▶ _Brief_
The listing below holds a line with "Sure, here you" and a line with "The circle-equivalent diameter". Reproduce those two lines exactly, plus everything between them.

▶ _Available data_
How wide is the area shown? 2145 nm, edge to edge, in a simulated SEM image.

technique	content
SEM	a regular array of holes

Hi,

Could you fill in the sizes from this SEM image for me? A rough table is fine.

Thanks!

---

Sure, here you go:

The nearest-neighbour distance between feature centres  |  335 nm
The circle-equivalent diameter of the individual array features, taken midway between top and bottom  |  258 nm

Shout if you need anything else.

▶ _Written response_
Sure, here you go:

The nearest-neighbour distance between feature centres  |  335 nm
The circle-equivalent diameter of the individual array features, taken midway between top and bottom  |  258 nm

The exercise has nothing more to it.